◆ Given records:
──────────────────────────────

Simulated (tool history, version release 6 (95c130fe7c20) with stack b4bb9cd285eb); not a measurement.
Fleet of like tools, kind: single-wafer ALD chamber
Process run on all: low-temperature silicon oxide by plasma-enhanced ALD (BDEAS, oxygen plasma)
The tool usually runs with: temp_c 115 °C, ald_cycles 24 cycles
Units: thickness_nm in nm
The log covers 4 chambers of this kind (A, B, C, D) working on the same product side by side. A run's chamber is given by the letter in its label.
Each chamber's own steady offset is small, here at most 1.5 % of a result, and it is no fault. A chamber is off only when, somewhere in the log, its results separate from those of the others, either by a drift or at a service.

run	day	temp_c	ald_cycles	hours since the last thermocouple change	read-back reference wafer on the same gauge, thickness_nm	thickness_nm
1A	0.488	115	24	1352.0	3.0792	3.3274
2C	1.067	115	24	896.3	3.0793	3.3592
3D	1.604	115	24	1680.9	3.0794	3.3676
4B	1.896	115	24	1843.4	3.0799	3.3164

──────────────────────────────

Print out the entire listing above without any change.

Simulated (tool history, version release 6 (95c130fe7c20) with stack b4bb9cd285eb); not a measurement.
Fleet of like tools, kind: single-wafer ALD chamber
Process run on all: low-temperature silicon oxide by plasma-enhanced ALD (BDEAS, oxygen plasma)
The tool usually runs with: temp_c 115 °C, ald_cycles 24 cycles
Units: thickness_nm in nm
The log covers 4 chambers of this kind (A, B, C, D) working on the same product side by side. A run's chamber is given by the letter in its label.
Each chamber's own steady offset is small, here at most 1.5 % of a result, and it is no fault. A chamber is off only when, somewhere in the log, its results separate from those of the others, either by a drift or at a service.

run	day	temp_c	ald_cycles	hours since the last thermocouple change	read-back reference wafer on the same gauge, thickness_nm	thickness_nm
1A	0.488	115	24	1352.0	3.0792	3.3274
2C	1.067	115	24	896.3	3.0793	3.3592
3D	1.604	115	24	1680.9	3.0794	3.3676
4B	1.896	115	24	1843.4	3.0799	3.3164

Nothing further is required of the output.